--------------------------------------------------

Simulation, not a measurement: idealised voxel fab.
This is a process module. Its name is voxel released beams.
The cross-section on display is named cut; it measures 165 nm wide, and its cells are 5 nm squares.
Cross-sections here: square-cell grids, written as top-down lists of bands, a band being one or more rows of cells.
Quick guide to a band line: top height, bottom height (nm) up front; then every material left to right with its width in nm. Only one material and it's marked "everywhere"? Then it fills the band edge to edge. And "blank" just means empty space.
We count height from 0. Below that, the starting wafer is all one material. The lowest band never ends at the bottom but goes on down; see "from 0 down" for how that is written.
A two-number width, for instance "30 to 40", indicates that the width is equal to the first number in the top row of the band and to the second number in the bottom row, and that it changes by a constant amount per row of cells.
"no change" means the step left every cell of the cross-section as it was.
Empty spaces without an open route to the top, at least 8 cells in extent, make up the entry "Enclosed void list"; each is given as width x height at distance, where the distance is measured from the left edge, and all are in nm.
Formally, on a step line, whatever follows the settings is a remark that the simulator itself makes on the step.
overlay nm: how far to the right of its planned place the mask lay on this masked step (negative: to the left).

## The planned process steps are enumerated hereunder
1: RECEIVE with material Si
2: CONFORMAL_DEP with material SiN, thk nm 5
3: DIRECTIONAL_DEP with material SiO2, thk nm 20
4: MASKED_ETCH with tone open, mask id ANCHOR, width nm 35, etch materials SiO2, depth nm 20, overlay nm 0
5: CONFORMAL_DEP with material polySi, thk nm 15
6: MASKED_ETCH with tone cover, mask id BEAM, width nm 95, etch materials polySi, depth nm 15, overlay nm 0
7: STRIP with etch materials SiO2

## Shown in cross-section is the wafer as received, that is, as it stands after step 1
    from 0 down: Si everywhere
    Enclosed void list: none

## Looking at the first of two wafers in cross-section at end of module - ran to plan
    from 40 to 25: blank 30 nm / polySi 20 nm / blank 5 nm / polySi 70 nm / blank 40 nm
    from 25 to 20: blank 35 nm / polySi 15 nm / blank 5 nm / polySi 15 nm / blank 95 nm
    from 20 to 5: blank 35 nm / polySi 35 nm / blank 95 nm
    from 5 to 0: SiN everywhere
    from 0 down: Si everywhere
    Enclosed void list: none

--------------------------------------------------

# REQUIRED ACTION
In the data above, repeat exactly each line from the first through the line that contains "We count height", and give nothing else.

# TASK RESPONSE
Simulation, not a measurement: idealised voxel fab.
This is a process module. Its name is voxel released beams.
The cross-section on display is named cut; it measures 165 nm wide, and its cells are 5 nm squares.
Cross-sections here: square-cell grids, written as top-down lists of bands, a band being one or more rows of cells.
Quick guide to a band line: top height, bottom height (nm) up front; then every material left to right with its width in nm. Only one material and it's marked "everywhere"? Then it fills the band edge to edge. And "blank" just means empty space.
We count height from 0. Below that, the starting wafer is all one material. The lowest band never ends at the bottom but goes on down; see "from 0 down" for how that is written.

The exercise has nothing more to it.